■ **Work task**
From the first entry to the last, transcribe everything exactly.

■ **The data**
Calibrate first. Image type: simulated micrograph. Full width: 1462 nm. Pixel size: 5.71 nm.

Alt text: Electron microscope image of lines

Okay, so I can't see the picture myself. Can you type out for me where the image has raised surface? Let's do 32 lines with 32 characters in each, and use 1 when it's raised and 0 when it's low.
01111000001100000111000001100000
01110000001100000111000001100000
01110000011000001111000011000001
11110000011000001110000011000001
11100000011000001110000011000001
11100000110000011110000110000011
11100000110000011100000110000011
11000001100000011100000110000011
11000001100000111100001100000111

■ **Problem solution**
Calibrate first. Image type: simulated micrograph. Full width: 1462 nm. Pixel size: 5.71 nm.

Alt text: Electron microscope image of lines

Okay, so I can't see the picture myself. Can you type out for me where the image has raised surface? Let's do 32 lines with 32 characters in each, and use 1 when it's raised and 0 when it's low.
01111000001100000111000001100000
01110000001100000111000001100000
01110000011000001111000011000001
11110000011000001110000011000001
11100000011000001110000011000001
11100000110000011110000110000011
11100000110000011100000110000011
11000001100000011100000110000011
11000001100000111100001100000111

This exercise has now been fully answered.